PROVIDED RECORDS
----------

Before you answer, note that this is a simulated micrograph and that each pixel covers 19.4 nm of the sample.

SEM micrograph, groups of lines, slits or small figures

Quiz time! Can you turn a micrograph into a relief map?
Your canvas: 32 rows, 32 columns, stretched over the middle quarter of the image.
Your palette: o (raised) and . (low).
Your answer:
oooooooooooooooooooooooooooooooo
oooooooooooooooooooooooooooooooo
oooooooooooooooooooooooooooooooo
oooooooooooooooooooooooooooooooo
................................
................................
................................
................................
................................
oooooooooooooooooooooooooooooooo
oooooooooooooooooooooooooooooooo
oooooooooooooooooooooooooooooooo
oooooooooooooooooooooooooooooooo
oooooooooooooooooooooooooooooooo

----------

WORK ORDER
Transcribe the material above in full, keeping every word.

TASK RESPONSE
Before you answer, note that this is a simulated micrograph and that each pixel covers 19.4 nm of the sample.

SEM micrograph, groups of lines, slits or small figures

Quiz time! Can you turn a micrograph into a relief map?
Your canvas: 32 rows, 32 columns, stretched over the middle quarter of the image.
Your palette: o (raised) and . (low).
Your answer:
oooooooooooooooooooooooooooooooo
oooooooooooooooooooooooooooooooo
oooooooooooooooooooooooooooooooo
oooooooooooooooooooooooooooooooo
................................
................................
................................
................................
................................
oooooooooooooooooooooooooooooooo
oooooooooooooooooooooooooooooooo
oooooooooooooooooooooooooooooooo
oooooooooooooooooooooooooooooooo
oooooooooooooooooooooooooooooooo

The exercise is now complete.